**Stored data:**
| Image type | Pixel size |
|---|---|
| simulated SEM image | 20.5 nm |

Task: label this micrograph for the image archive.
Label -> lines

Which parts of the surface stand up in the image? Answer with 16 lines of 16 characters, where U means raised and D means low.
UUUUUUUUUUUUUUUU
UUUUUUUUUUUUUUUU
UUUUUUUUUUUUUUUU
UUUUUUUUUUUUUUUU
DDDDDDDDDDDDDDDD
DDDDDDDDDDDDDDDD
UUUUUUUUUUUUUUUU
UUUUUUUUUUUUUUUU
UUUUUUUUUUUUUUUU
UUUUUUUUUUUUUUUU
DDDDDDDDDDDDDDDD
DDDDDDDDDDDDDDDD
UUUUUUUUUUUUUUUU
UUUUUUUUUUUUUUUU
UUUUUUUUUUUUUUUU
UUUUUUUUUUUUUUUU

**Work request:** Start at the first line of the material and write everything out exactly.

**Solution:**
| Image type | Pixel size |
|---|---|
| simulated SEM image | 20.5 nm |

Task: label this micrograph for the image archive.
Label -> lines

Which parts of the surface stand up in the image? Answer with 16 lines of 16 characters, where U means raised and D means low.
UUUUUUUUUUUUUUUU
UUUUUUUUUUUUUUUU
UUUUUUUUUUUUUUUU
UUUUUUUUUUUUUUUU
DDDDDDDDDDDDDDDD
DDDDDDDDDDDDDDDD
UUUUUUUUUUUUUUUU
UUUUUUUUUUUUUUUU
UUUUUUUUUUUUUUUU
UUUUUUUUUUUUUUUU
DDDDDDDDDDDDDDDD
DDDDDDDDDDDDDDDD
UUUUUUUUUUUUUUUU
UUUUUUUUUUUUUUUU
UUUUUUUUUUUUUUUU
UUUUUUUUUUUUUUUU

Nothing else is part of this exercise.